=== Dataset ===
════

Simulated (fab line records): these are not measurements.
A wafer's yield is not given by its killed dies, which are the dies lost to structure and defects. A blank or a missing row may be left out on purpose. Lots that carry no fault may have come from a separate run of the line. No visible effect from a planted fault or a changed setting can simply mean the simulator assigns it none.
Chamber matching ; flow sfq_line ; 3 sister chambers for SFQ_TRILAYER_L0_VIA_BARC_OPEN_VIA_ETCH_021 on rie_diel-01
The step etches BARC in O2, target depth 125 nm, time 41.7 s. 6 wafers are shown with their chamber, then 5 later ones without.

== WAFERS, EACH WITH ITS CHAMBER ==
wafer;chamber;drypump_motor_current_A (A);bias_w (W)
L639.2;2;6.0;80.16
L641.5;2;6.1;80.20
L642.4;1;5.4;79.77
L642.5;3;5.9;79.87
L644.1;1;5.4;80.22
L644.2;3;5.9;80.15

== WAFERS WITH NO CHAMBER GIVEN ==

════

=== Assignment ===
Word for word, reproduce the listing above from its start up to and including the line that has "L644.2;3;5.9;80.15". Give only those lines.

=== Exercise response ===
Simulated (fab line records): these are not measurements.
A wafer's yield is not given by its killed dies, which are the dies lost to structure and defects. A blank or a missing row may be left out on purpose. Lots that carry no fault may have come from a separate run of the line. No visible effect from a planted fault or a changed setting can simply mean the simulator assigns it none.
Chamber matching ; flow sfq_line ; 3 sister chambers for SFQ_TRILAYER_L0_VIA_BARC_OPEN_VIA_ETCH_021 on rie_diel-01
The step etches BARC in O2, target depth 125 nm, time 41.7 s. 6 wafers are shown with their chamber, then 5 later ones without.

== WAFERS, EACH WITH ITS CHAMBER ==
wafer;chamber;drypump_motor_current_A (A);bias_w (W)
L639.2;2;6.0;80.16
L641.5;2;6.1;80.20
L642.4;1;5.4;79.77
L642.5;3;5.9;79.87
L644.1;1;5.4;80.22
L644.2;3;5.9;80.15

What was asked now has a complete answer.